━━ Stored data ━━

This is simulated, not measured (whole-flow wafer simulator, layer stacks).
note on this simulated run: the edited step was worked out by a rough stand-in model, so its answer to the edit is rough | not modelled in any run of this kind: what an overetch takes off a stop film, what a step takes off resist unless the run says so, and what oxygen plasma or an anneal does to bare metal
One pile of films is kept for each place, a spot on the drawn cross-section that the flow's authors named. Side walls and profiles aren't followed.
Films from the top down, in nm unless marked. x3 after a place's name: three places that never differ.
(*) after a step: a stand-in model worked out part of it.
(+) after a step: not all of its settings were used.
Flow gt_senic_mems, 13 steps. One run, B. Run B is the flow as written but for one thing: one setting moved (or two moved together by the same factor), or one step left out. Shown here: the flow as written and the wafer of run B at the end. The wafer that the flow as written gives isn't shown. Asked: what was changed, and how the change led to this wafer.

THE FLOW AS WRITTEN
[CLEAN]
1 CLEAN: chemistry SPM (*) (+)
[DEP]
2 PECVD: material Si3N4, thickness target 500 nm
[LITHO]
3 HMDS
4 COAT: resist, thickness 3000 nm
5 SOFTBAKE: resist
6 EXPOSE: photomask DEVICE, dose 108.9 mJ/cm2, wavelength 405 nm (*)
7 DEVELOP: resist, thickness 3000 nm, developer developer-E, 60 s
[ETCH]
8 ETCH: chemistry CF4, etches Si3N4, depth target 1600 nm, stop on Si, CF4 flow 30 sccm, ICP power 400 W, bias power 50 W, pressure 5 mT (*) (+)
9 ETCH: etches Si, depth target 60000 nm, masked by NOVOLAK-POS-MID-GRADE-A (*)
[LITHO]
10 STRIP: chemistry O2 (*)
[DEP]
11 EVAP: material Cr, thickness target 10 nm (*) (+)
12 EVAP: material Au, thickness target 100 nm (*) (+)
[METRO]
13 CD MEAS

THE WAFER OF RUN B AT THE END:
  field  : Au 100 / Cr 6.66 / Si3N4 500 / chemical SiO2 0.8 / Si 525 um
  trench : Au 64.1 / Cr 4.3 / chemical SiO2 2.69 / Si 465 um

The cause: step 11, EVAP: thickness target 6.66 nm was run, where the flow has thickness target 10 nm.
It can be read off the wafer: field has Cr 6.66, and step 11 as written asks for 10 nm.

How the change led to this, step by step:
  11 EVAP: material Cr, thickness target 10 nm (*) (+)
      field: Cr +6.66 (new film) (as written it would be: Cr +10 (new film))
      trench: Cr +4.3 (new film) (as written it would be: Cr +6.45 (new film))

━━━

Requirement. Return nothing but the lines from the start of the listing above through the line containing "6 EXPOSE: photomask", exactly as given.

Task answer.
This is simulated, not measured (whole-flow wafer simulator, layer stacks).
note on this simulated run: the edited step was worked out by a rough stand-in model, so its answer to the edit is rough | not modelled in any run of this kind: what an overetch takes off a stop film, what a step takes off resist unless the run says so, and what oxygen plasma or an anneal does to bare metal
One pile of films is kept for each place, a spot on the drawn cross-section that the flow's authors named. Side walls and profiles aren't followed.
Films from the top down, in nm unless marked. x3 after a place's name: three places that never differ.
(*) after a step: a stand-in model worked out part of it.
(+) after a step: not all of its settings were used.
Flow gt_senic_mems, 13 steps. One run, B. Run B is the flow as written but for one thing: one setting moved (or two moved together by the same factor), or one step left out. Shown here: the flow as written and the wafer of run B at the end. The wafer that the flow as written gives isn't shown. Asked: what was changed, and how the change led to this wafer.

THE FLOW AS WRITTEN
[CLEAN]
1 CLEAN: chemistry SPM (*) (+)
[DEP]
2 PECVD: material Si3N4, thickness target 500 nm
[LITHO]
3 HMDS
4 COAT: resist, thickness 3000 nm
5 SOFTBAKE: resist
6 EXPOSE: photomask DEVICE, dose 108.9 mJ/cm2, wavelength 405 nm (*)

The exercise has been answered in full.